-*-*-

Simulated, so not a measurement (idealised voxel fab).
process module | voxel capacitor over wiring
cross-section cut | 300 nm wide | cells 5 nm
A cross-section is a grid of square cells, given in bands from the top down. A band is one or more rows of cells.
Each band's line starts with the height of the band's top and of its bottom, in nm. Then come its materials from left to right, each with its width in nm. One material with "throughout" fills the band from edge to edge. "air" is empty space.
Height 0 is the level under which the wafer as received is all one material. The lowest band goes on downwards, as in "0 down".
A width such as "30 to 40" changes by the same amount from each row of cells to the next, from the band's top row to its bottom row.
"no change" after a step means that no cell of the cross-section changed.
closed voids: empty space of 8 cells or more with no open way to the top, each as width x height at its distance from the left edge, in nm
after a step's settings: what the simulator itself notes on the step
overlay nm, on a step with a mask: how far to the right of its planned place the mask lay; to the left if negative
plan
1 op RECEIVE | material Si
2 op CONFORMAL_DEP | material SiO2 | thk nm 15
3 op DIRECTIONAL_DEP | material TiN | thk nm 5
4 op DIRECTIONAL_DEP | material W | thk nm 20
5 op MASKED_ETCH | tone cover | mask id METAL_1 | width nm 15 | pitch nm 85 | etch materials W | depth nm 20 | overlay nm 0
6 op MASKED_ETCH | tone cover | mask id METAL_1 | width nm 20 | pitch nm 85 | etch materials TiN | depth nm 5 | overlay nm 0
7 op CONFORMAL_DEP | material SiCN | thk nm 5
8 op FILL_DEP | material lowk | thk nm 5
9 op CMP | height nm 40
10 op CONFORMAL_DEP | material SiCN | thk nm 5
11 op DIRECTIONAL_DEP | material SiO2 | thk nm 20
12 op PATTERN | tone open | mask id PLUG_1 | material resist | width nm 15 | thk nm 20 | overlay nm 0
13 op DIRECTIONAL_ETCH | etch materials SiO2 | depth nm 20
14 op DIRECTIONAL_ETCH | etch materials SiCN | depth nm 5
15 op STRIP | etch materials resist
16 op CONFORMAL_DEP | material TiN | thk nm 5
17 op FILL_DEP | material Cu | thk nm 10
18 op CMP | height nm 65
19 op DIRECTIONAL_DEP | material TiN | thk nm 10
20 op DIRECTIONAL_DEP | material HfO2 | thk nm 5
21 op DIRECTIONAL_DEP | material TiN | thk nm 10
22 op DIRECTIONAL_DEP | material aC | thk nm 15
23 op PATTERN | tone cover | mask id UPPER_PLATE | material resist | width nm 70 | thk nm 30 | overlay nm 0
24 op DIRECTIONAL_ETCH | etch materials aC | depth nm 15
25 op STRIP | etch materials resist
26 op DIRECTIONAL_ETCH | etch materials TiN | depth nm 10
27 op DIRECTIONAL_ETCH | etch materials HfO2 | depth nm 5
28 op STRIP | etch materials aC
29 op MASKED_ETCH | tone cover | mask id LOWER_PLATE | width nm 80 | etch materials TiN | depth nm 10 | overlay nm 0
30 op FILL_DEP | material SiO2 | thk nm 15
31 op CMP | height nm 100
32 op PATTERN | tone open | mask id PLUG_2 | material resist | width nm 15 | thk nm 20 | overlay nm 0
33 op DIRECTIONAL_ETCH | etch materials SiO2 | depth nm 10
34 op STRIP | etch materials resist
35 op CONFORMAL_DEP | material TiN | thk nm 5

-*-*-

### [Required action]
From the opening line of the data above, please print each line as written up to and including the line that contains "5 op MASKED_ETCH", and nothing more.

### [Response box]
Simulated, so not a measurement (idealised voxel fab).
process module | voxel capacitor over wiring
cross-section cut | 300 nm wide | cells 5 nm
A cross-section is a grid of square cells, given in bands from the top down. A band is one or more rows of cells.
Each band's line starts with the height of the band's top and of its bottom, in nm. Then come its materials from left to right, each with its width in nm. One material with "throughout" fills the band from edge to edge. "air" is empty space.
Height 0 is the level under which the wafer as received is all one material. The lowest band goes on downwards, as in "0 down".
A width such as "30 to 40" changes by the same amount from each row of cells to the next, from the band's top row to its bottom row.
"no change" after a step means that no cell of the cross-section changed.
closed voids: empty space of 8 cells or more with no open way to the top, each as width x height at its distance from the left edge, in nm
after a step's settings: what the simulator itself notes on the step
overlay nm, on a step with a mask: how far to the right of its planned place the mask lay; to the left if negative
plan
1 op RECEIVE | material Si
2 op CONFORMAL_DEP | material SiO2 | thk nm 15
3 op DIRECTIONAL_DEP | material TiN | thk nm 5
4 op DIRECTIONAL_DEP | material W | thk nm 20
5 op MASKED_ETCH | tone cover | mask id METAL_1 | width nm 15 | pitch nm 85 | etch materials W | depth nm 20 | overlay nm 0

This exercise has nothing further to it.